○ ○ ○
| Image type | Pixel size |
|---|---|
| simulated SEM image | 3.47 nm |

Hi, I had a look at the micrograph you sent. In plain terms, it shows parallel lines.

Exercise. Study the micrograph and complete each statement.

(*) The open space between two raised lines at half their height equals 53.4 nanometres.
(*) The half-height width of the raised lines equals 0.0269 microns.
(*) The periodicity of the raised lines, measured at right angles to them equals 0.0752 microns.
○ ○ ○

Requirement: Restate, word for word and with nothing added, the lines from the beginning of the records above through the line that contains "(*) The half-height".

Response area:
| Image type | Pixel size |
|---|---|
| simulated SEM image | 3.47 nm |

Hi, I had a look at the micrograph you sent. In plain terms, it shows parallel lines.

Exercise. Study the micrograph and complete each statement.

(*) The open space between two raised lines at half their height equals 53.4 nanometres.
(*) The half-height width of the raised lines equals 0.0269 microns.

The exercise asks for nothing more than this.